*Extracted information*:
* * * * *
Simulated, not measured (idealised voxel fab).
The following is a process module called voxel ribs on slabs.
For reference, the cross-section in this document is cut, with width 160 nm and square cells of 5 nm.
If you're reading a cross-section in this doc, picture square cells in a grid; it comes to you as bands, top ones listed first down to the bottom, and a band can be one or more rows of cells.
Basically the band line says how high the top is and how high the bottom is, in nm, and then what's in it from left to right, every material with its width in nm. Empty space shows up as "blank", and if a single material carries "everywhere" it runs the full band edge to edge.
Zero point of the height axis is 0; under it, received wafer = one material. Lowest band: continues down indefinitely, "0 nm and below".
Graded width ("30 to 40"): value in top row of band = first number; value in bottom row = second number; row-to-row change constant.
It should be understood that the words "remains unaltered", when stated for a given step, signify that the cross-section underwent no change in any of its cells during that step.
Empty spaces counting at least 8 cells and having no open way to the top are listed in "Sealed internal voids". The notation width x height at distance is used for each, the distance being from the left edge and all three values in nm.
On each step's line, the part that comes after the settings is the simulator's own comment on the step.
* * * * *

*Work instruction*: Copy the entries above exactly, but only from the line holding "The following is" through the line holding "If you're reading", both included.

*Written solution*:
The following is a process module called voxel ribs on slabs.
For reference, the cross-section in this document is cut, with width 160 nm and square cells of 5 nm.
If you're reading a cross-section in this doc, picture square cells in a grid; it comes to you as bands, top ones listed first down to the bottom, and a band can be one or more rows of cells.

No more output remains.